● TASK ITEM: From top to bottom, return the records that follow exactly.

───
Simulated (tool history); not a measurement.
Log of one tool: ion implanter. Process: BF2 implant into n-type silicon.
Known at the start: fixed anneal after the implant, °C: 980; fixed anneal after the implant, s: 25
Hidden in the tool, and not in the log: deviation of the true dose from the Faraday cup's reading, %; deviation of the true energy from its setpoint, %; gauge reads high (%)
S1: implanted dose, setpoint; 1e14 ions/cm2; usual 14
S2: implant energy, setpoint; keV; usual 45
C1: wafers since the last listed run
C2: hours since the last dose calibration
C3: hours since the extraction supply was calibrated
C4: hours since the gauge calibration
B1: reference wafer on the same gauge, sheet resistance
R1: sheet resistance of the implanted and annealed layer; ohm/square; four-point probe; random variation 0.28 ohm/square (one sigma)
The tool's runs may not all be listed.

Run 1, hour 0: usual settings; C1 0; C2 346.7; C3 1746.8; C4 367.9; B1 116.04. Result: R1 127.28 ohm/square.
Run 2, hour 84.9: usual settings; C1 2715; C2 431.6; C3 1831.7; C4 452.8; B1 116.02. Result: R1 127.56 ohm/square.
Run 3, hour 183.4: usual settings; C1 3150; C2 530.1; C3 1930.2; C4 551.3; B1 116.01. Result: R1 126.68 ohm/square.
───

● YOUR SOLUTION:
Simulated (tool history); not a measurement.
Log of one tool: ion implanter. Process: BF2 implant into n-type silicon.
Known at the start: fixed anneal after the implant, °C: 980; fixed anneal after the implant, s: 25
Hidden in the tool, and not in the log: deviation of the true dose from the Faraday cup's reading, %; deviation of the true energy from its setpoint, %; gauge reads high (%)
S1: implanted dose, setpoint; 1e14 ions/cm2; usual 14
S2: implant energy, setpoint; keV; usual 45
C1: wafers since the last listed run
C2: hours since the last dose calibration
C3: hours since the extraction supply was calibrated
C4: hours since the gauge calibration
B1: reference wafer on the same gauge, sheet resistance
R1: sheet resistance of the implanted and annealed layer; ohm/square; four-point probe; random variation 0.28 ohm/square (one sigma)
The tool's runs may not all be listed.

Run 1, hour 0: usual settings; C1 0; C2 346.7; C3 1746.8; C4 367.9; B1 116.04. Result: R1 127.28 ohm/square.
Run 2, hour 84.9: usual settings; C1 2715; C2 431.6; C3 1831.7; C4 452.8; B1 116.02. Result: R1 127.56 ohm/square.
Run 3, hour 183.4: usual settings; C1 3150; C2 530.1; C3 1930.2; C4 551.3; B1 116.01. Result: R1 126.68 ohm/square.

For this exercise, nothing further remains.